# Action item
Keep only the lines from the start of the data through the line containing "TRAINER: Good, carry on.", and output them exactly.

▼▼▼

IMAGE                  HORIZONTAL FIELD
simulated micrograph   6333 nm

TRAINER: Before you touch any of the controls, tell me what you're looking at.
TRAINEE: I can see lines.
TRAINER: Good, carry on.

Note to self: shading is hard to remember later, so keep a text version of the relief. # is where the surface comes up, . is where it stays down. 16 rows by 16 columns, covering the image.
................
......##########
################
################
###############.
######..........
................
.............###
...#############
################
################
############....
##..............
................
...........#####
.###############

▲▲▲

# Answer box
IMAGE                  HORIZONTAL FIELD
simulated micrograph   6333 nm

TRAINER: Before you touch any of the controls, tell me what you're looking at.
TRAINEE: I can see lines.
TRAINER: Good, carry on.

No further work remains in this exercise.